Line by line, copy the material below exactly as given.

═══ RECORD EXTRACTS ═══

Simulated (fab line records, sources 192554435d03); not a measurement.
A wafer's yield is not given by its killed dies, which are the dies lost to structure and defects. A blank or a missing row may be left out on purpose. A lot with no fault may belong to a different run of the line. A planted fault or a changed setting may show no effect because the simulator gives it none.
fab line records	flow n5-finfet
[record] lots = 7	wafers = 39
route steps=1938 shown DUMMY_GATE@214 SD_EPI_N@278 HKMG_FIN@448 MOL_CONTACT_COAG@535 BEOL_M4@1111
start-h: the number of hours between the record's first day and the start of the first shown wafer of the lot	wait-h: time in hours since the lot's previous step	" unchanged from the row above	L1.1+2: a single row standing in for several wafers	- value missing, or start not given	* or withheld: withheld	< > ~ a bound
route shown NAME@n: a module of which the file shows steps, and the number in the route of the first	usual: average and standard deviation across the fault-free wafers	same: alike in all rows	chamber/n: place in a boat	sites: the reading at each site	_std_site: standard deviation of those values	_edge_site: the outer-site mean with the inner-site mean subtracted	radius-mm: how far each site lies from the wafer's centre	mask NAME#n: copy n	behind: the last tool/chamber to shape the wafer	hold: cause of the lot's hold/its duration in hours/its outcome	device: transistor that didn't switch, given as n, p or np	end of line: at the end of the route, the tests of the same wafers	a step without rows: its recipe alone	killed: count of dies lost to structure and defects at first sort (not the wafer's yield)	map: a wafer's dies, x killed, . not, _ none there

═══

### [EXERCISE ANSWER]
Simulated (fab line records, sources 192554435d03); not a measurement.
A wafer's yield is not given by its killed dies, which are the dies lost to structure and defects. A blank or a missing row may be left out on purpose. A lot with no fault may belong to a different run of the line. A planted fault or a changed setting may show no effect because the simulator gives it none.
fab line records	flow n5-finfet
[record] lots = 7	wafers = 39
route steps=1938 shown DUMMY_GATE@214 SD_EPI_N@278 HKMG_FIN@448 MOL_CONTACT_COAG@535 BEOL_M4@1111
start-h: the number of hours between the record's first day and the start of the first shown wafer of the lot	wait-h: time in hours since the lot's previous step	" unchanged from the row above	L1.1+2: a single row standing in for several wafers	- value missing, or start not given	* or withheld: withheld	< > ~ a bound
route shown NAME@n: a module of which the file shows steps, and the number in the route of the first	usual: average and standard deviation across the fault-free wafers	same: alike in all rows	chamber/n: place in a boat	sites: the reading at each site	_std_site: standard deviation of those values	_edge_site: the outer-site mean with the inner-site mean subtracted	radius-mm: how far each site lies from the wafer's centre	mask NAME#n: copy n	behind: the last tool/chamber to shape the wafer	hold: cause of the lot's hold/its duration in hours/its outcome	device: transistor that didn't switch, given as n, p or np	end of line: at the end of the route, the tests of the same wafers	a step without rows: its recipe alone	killed: count of dies lost to structure and defects at first sort (not the wafer's yield)	map: a wafer's dies, x killed, . not, _ none there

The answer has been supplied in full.